* Work task:
Beginning with the opening line, restate the following material exactly, up through the line that contains "as written: Cu +53.6 (new film)".

* Data provided:
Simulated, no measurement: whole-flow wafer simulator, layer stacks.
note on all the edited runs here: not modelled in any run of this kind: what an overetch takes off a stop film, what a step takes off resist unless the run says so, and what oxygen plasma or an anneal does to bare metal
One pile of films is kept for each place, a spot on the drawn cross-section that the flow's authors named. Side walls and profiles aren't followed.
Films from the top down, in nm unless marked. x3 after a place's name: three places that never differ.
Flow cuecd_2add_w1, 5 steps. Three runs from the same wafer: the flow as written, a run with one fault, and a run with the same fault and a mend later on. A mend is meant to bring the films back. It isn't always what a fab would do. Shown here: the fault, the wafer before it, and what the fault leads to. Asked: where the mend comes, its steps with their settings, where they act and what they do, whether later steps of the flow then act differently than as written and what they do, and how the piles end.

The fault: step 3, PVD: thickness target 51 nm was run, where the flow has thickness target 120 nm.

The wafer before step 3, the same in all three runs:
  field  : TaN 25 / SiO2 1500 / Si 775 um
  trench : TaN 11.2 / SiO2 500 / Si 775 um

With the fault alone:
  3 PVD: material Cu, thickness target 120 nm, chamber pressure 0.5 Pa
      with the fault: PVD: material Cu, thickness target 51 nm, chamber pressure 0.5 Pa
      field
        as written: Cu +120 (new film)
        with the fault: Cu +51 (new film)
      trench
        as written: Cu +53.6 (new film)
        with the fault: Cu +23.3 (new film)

* Task result:
Simulated, no measurement: whole-flow wafer simulator, layer stacks.
note on all the edited runs here: not modelled in any run of this kind: what an overetch takes off a stop film, what a step takes off resist unless the run says so, and what oxygen plasma or an anneal does to bare metal
One pile of films is kept for each place, a spot on the drawn cross-section that the flow's authors named. Side walls and profiles aren't followed.
Films from the top down, in nm unless marked. x3 after a place's name: three places that never differ.
Flow cuecd_2add_w1, 5 steps. Three runs from the same wafer: the flow as written, a run with one fault, and a run with the same fault and a mend later on. A mend is meant to bring the films back. It isn't always what a fab would do. Shown here: the fault, the wafer before it, and what the fault leads to. Asked: where the mend comes, its steps with their settings, where they act and what they do, whether later steps of the flow then act differently than as written and what they do, and how the piles end.

The fault: step 3, PVD: thickness target 51 nm was run, where the flow has thickness target 120 nm.

The wafer before step 3, the same in all three runs:
  field  : TaN 25 / SiO2 1500 / Si 775 um
  trench : TaN 11.2 / SiO2 500 / Si 775 um

With the fault alone:
  3 PVD: material Cu, thickness target 120 nm, chamber pressure 0.5 Pa
      with the fault: PVD: material Cu, thickness target 51 nm, chamber pressure 0.5 Pa
      field
        as written: Cu +120 (new film)
        with the fault: Cu +51 (new film)
      trench
        as written: Cu +53.6 (new film)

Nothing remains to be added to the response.